* **ACTION ITEM**:
Two lines in the data below mark the range: the one with "cross-section cut | 245 nm wide | cells 5 nm" and the one with "This document writes". Return both, along with every line between them, exactly.

━━━━━━━━━━━━━━━━━━━━━━━━━━━━━━

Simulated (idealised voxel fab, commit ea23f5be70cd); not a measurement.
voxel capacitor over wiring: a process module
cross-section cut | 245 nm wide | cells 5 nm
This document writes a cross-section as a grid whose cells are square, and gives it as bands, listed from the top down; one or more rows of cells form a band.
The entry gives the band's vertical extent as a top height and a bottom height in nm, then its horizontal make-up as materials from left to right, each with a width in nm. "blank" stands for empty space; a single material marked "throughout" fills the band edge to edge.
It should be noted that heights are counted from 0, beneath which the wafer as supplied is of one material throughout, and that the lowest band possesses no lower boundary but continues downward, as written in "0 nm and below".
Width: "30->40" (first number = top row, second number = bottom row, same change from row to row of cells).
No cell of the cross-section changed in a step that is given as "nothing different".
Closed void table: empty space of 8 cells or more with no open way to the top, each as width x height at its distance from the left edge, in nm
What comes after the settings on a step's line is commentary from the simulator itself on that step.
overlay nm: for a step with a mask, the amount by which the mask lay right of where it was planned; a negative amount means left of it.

━━━━━━━━━━━━━━━━━━━━━━━━━━━━━━

* **SOLUTION**:
cross-section cut | 245 nm wide | cells 5 nm
This document writes a cross-section as a grid whose cells are square, and gives it as bands, listed from the top down; one or more rows of cells form a band.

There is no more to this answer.